> [ASSIGNMENT]: Take the lines below between the one holding "lots untouched by" and the one holding "startH: the number", inclusive, and copy them exactly. Add nothing.

> [RECORDS SHOWN]:
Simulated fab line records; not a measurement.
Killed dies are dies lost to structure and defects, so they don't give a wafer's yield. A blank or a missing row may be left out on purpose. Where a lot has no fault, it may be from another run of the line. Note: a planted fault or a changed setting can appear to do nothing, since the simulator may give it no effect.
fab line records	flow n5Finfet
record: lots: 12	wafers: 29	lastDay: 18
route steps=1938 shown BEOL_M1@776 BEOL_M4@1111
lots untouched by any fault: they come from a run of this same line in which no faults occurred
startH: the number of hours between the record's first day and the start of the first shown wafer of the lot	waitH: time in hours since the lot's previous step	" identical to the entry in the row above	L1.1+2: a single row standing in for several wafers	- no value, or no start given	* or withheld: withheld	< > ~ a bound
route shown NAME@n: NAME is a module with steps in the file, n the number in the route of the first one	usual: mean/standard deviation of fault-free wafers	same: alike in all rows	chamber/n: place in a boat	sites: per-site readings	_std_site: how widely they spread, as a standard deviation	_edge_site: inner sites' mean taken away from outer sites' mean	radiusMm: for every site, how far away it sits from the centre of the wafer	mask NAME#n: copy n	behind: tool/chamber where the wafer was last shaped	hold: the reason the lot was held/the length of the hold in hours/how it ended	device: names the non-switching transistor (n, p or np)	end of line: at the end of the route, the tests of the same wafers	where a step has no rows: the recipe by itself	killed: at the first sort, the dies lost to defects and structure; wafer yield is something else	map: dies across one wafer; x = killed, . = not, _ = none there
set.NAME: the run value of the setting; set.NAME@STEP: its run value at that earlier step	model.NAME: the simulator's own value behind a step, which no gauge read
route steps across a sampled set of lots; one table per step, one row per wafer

> [RESULT]:
lots untouched by any fault: they come from a run of this same line in which no faults occurred
startH: the number of hours between the record's first day and the start of the first shown wafer of the lot	waitH: time in hours since the lot's previous step	" identical to the entry in the row above	L1.1+2: a single row standing in for several wafers	- no value, or no start given	* or withheld: withheld	< > ~ a bound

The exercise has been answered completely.